**WORK INSTRUCTION**
Only the lines from the top of the following listing through the line with "Not modelled: film" belong in your answer, exactly as written.

══ LISTED RECORDS

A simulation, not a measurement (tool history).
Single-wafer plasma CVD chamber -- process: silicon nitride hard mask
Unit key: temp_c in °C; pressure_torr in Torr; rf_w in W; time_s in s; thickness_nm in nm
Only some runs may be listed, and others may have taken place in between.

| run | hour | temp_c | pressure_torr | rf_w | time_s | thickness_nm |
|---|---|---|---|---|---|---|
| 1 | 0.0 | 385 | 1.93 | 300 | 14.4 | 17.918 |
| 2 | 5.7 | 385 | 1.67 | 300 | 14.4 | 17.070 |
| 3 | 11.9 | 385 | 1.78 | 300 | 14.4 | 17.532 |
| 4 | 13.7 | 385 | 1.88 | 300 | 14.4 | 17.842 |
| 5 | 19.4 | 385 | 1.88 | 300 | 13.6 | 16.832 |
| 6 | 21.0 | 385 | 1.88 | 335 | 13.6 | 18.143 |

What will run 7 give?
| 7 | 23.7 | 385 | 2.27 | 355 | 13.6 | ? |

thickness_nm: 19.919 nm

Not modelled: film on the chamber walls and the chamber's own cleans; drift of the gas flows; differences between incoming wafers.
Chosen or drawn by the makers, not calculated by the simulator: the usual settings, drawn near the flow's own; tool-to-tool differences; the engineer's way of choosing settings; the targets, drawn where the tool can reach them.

════

**WORKED SOLUTION**
A simulation, not a measurement (tool history).
Single-wafer plasma CVD chamber -- process: silicon nitride hard mask
Unit key: temp_c in °C; pressure_torr in Torr; rf_w in W; time_s in s; thickness_nm in nm
Only some runs may be listed, and others may have taken place in between.

| run | hour | temp_c | pressure_torr | rf_w | time_s | thickness_nm |
|---|---|---|---|---|---|---|
| 1 | 0.0 | 385 | 1.93 | 300 | 14.4 | 17.918 |
| 2 | 5.7 | 385 | 1.67 | 300 | 14.4 | 17.070 |
| 3 | 11.9 | 385 | 1.78 | 300 | 14.4 | 17.532 |
| 4 | 13.7 | 385 | 1.88 | 300 | 14.4 | 17.842 |
| 5 | 19.4 | 385 | 1.88 | 300 | 13.6 | 16.832 |
| 6 | 21.0 | 385 | 1.88 | 335 | 13.6 | 18.143 |

What will run 7 give?
| 7 | 23.7 | 385 | 2.27 | 355 | 13.6 | ? |

thickness_nm: 19.919 nm

Not modelled: film on the chamber walls and the chamber's own cleans; drift of the gas flows; differences between incoming wafers.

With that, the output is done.